WORK ITEM ▸ Retype the entries in full.

Top of DATA PROVIDED
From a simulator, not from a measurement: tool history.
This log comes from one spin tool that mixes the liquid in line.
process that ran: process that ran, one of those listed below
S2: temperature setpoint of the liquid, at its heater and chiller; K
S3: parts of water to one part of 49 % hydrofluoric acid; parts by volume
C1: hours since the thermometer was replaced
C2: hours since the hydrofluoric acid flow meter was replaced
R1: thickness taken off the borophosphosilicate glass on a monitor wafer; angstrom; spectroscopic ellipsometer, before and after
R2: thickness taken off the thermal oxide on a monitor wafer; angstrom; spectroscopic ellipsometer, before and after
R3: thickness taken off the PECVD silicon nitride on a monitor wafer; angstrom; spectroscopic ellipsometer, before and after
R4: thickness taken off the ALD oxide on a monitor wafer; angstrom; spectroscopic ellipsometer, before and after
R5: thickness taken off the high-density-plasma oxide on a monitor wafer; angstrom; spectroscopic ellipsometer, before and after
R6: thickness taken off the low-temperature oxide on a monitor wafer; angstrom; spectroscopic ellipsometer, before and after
Bottom of DATA PROVIDED

EXERCISE SOLUTION ▸
From a simulator, not from a measurement: tool history.
This log comes from one spin tool that mixes the liquid in line.
process that ran: process that ran, one of those listed below
S2: temperature setpoint of the liquid, at its heater and chiller; K
S3: parts of water to one part of 49 % hydrofluoric acid; parts by volume
C1: hours since the thermometer was replaced
C2: hours since the hydrofluoric acid flow meter was replaced
R1: thickness taken off the borophosphosilicate glass on a monitor wafer; angstrom; spectroscopic ellipsometer, before and after
R2: thickness taken off the thermal oxide on a monitor wafer; angstrom; spectroscopic ellipsometer, before and after
R3: thickness taken off the PECVD silicon nitride on a monitor wafer; angstrom; spectroscopic ellipsometer, before and after
R4: thickness taken off the ALD oxide on a monitor wafer; angstrom; spectroscopic ellipsometer, before and after
R5: thickness taken off the high-density-plasma oxide on a monitor wafer; angstrom; spectroscopic ellipsometer, before and after
R6: thickness taken off the low-temperature oxide on a monitor wafer; angstrom; spectroscopic ellipsometer, before and after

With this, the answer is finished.